[Start of Attachment]

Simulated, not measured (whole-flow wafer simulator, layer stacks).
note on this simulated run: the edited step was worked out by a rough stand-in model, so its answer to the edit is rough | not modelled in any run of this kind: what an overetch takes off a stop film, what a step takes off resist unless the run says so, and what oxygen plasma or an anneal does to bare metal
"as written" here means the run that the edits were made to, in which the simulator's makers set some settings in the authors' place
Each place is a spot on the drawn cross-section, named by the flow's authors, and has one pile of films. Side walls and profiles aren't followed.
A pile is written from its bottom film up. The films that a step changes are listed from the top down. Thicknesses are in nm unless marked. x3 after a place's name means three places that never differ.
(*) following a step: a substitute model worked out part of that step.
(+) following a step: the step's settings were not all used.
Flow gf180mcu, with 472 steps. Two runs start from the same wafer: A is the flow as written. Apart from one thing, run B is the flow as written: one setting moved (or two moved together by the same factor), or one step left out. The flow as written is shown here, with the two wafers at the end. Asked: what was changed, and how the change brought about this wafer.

[End of Attachment]

* [Brief] Taking the listing above as the source, transcribe only the lines starting at the line with "A pile is written" and going through the line with "(+) following a", unaltered and with both ends included.

* [Written answer]
A pile is written from its bottom film up. The films that a step changes are listed from the top down. Thicknesses are in nm unless marked. x3 after a place's name means three places that never differ.
(*) following a step: a substitute model worked out part of that step.
(+) following a step: the step's settings were not all used.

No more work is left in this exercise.